Available data:
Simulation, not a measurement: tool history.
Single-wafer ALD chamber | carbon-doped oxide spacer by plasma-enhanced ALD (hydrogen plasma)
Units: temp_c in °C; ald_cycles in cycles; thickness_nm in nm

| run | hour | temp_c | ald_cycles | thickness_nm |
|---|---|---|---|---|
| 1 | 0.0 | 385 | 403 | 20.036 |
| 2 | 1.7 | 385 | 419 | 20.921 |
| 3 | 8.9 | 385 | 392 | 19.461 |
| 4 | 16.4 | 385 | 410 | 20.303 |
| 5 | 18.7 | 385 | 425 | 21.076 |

Work task: Everything in the listing should be set down again exactly.

Reply:
Simulation, not a measurement: tool history.
Single-wafer ALD chamber | carbon-doped oxide spacer by plasma-enhanced ALD (hydrogen plasma)
Units: temp_c in °C; ald_cycles in cycles; thickness_nm in nm

| run | hour | temp_c | ald_cycles | thickness_nm |
|---|---|---|---|---|
| 1 | 0.0 | 385 | 403 | 20.036 |
| 2 | 1.7 | 385 | 419 | 20.921 |
| 3 | 8.9 | 385 | 392 | 19.461 |
| 4 | 16.4 | 385 | 410 | 20.303 |
| 5 | 18.7 | 385 | 425 | 21.076 |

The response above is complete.